— Data extracts —

BEGIN

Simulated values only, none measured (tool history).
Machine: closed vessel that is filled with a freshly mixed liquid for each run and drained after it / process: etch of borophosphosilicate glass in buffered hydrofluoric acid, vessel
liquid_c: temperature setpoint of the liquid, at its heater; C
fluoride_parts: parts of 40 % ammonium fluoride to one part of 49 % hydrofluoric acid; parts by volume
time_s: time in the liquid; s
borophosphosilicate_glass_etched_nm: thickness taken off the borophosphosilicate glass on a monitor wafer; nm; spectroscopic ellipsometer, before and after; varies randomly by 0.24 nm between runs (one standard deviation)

END

— Work task —
Would you please copy out every line of the data exactly?

— Exercise solution —
Simulated values only, none measured (tool history).
Machine: closed vessel that is filled with a freshly mixed liquid for each run and drained after it / process: etch of borophosphosilicate glass in buffered hydrofluoric acid, vessel
liquid_c: temperature setpoint of the liquid, at its heater; C
fluoride_parts: parts of 40 % ammonium fluoride to one part of 49 % hydrofluoric acid; parts by volume
time_s: time in the liquid; s
borophosphosilicate_glass_etched_nm: thickness taken off the borophosphosilicate glass on a monitor wafer; nm; spectroscopic ellipsometer, before and after; varies randomly by 0.24 nm between runs (one standard deviation)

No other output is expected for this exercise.